Brief -> Copying exactly, give the lines in the material below from the one with "Each pair below" to the one with "Cavities, closed: none", ends included, and nothing besides.

——

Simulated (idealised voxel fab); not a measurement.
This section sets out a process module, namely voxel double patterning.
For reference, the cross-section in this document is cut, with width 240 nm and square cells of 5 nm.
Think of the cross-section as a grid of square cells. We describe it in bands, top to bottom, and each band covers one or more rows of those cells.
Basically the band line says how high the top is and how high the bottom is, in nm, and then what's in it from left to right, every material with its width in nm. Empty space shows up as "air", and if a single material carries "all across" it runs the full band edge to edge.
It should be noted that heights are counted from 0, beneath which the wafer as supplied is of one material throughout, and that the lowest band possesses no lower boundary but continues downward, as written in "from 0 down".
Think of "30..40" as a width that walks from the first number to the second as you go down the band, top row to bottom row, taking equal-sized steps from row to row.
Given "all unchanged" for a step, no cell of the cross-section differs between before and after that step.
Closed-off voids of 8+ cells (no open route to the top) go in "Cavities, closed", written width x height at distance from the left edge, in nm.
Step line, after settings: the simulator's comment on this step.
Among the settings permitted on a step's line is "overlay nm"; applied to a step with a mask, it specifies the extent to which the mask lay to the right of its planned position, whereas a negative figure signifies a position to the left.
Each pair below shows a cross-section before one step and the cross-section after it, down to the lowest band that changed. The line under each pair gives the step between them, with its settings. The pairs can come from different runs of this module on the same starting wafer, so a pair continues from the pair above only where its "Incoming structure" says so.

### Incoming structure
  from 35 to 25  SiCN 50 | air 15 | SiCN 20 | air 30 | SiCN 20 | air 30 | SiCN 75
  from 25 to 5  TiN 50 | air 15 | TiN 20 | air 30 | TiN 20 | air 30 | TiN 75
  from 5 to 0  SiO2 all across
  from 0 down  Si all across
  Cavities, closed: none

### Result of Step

——

Task result ->
Each pair below shows a cross-section before one step and the cross-section after it, down to the lowest band that changed. The line under each pair gives the step between them, with its settings. The pairs can come from different runs of this module on the same starting wafer, so a pair continues from the pair above only where its "Incoming structure" says so.

### Incoming structure
  from 35 to 25  SiCN 50 | air 15 | SiCN 20 | air 30 | SiCN 20 | air 30 | SiCN 75
  from 25 to 5  TiN 50 | air 15 | TiN 20 | air 30 | TiN 20 | air 30 | TiN 75
  from 5 to 0  SiO2 all across
  from 0 down  Si all across
  Cavities, closed: none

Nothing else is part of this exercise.